= REQUIREMENT =
What you return must match the records character for character.

RECORDS PROVIDED Start Marker
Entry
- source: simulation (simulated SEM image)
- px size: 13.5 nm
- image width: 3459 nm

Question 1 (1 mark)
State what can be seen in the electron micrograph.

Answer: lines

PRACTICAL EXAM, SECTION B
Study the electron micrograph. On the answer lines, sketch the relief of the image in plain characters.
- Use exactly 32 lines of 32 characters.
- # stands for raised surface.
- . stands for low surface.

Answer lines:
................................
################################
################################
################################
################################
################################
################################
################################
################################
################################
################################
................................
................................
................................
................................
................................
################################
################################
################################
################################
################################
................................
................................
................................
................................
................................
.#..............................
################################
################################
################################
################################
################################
RECORDS PROVIDED End Marker

= EXERCISE RESULT =
Entry
- source: simulation (simulated SEM image)
- px size: 13.5 nm
- image width: 3459 nm

Question 1 (1 mark)
State what can be seen in the electron micrograph.

Answer: lines

PRACTICAL EXAM, SECTION B
Study the electron micrograph. On the answer lines, sketch the relief of the image in plain characters.
- Use exactly 32 lines of 32 characters.
- # stands for raised surface.
- . stands for low surface.

Answer lines:
................................
################################
################################
################################
################################
################################
################################
################################
################################
################################
################################
................................
................................
................................
................................
................................
################################
################################
################################
################################
################################
................................
................................
................................
................................
................................
.#..............................
################################
################################
################################
################################
################################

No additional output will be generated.